==========
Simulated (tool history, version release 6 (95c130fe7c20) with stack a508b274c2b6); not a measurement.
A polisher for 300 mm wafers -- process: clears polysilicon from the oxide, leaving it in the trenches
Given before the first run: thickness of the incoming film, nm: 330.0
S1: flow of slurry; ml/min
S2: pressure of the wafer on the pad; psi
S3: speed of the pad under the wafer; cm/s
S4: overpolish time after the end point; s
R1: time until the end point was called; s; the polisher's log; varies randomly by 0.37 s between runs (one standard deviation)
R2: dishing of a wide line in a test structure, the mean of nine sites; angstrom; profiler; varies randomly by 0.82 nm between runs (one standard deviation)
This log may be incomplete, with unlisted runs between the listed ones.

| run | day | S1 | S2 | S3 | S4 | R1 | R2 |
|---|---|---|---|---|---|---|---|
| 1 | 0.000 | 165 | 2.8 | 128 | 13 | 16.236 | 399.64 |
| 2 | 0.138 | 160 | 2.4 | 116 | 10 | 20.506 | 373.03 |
==========

Your reply is to repeat, unchanged, the lines above running from the one with "A polisher for" up to and including the one with "R2: dishing of".

A polisher for 300 mm wafers -- process: clears polysilicon from the oxide, leaving it in the trenches
Given before the first run: thickness of the incoming film, nm: 330.0
S1: flow of slurry; ml/min
S2: pressure of the wafer on the pad; psi
S3: speed of the pad under the wafer; cm/s
S4: overpolish time after the end point; s
R1: time until the end point was called; s; the polisher's log; varies randomly by 0.37 s between runs (one standard deviation)
R2: dishing of a wide line in a test structure, the mean of nine sites; angstrom; profiler; varies randomly by 0.82 nm between runs (one standard deviation)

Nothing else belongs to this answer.